Start of Available data

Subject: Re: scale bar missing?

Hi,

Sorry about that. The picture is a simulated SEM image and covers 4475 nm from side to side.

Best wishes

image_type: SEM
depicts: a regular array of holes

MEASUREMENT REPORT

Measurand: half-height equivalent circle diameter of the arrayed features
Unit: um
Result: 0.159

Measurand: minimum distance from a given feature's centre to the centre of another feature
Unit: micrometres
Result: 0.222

End of Available data

Your answer must be the lines from the first line of the entries above through the line that contains "Result: 0.159", written out exactly.

» Response:
Subject: Re: scale bar missing?

Hi,

Sorry about that. The picture is a simulated SEM image and covers 4475 nm from side to side.

Best wishes

image_type: SEM
depicts: a regular array of holes

MEASUREMENT REPORT

Measurand: half-height equivalent circle diameter of the arrayed features
Unit: um
Result: 0.159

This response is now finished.